■ **ASSIGNMENT**
Repeat the first line of the listing and each line after it, exactly, through the line containing "Candidate: I'd say 154 nm.".

┏━━

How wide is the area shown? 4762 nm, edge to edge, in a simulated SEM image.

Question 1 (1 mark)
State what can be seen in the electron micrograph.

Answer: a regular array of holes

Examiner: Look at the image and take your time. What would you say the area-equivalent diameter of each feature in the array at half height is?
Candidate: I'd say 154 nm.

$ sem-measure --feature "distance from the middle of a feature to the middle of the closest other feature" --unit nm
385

┗━━

■ **TASK RESPONSE**
How wide is the area shown? 4762 nm, edge to edge, in a simulated SEM image.

Question 1 (1 mark)
State what can be seen in the electron micrograph.

Answer: a regular array of holes

Examiner: Look at the image and take your time. What would you say the area-equivalent diameter of each feature in the array at half height is?
Candidate: I'd say 154 nm.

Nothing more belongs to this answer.